##########

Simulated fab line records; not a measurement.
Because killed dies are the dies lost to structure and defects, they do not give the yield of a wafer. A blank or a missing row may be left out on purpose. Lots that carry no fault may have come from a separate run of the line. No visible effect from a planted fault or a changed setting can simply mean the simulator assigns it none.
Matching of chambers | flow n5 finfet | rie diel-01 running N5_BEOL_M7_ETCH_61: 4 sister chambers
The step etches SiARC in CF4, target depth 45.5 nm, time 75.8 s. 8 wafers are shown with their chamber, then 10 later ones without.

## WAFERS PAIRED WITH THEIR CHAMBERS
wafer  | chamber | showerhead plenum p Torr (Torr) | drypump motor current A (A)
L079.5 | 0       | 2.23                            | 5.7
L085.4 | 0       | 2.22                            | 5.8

##########

- **Assignment**:
Reproduce the data exactly, character for character.

- **Your response**:
Simulated fab line records; not a measurement.
Because killed dies are the dies lost to structure and defects, they do not give the yield of a wafer. A blank or a missing row may be left out on purpose. Lots that carry no fault may have come from a separate run of the line. No visible effect from a planted fault or a changed setting can simply mean the simulator assigns it none.
Matching of chambers | flow n5 finfet | rie diel-01 running N5_BEOL_M7_ETCH_61: 4 sister chambers
The step etches SiARC in CF4, target depth 45.5 nm, time 75.8 s. 8 wafers are shown with their chamber, then 10 later ones without.

## WAFERS PAIRED WITH THEIR CHAMBERS
wafer  | chamber | showerhead plenum p Torr (Torr) | drypump motor current A (A)
L079.5 | 0       | 2.23                            | 5.7
L085.4 | 0       | 2.22                            | 5.8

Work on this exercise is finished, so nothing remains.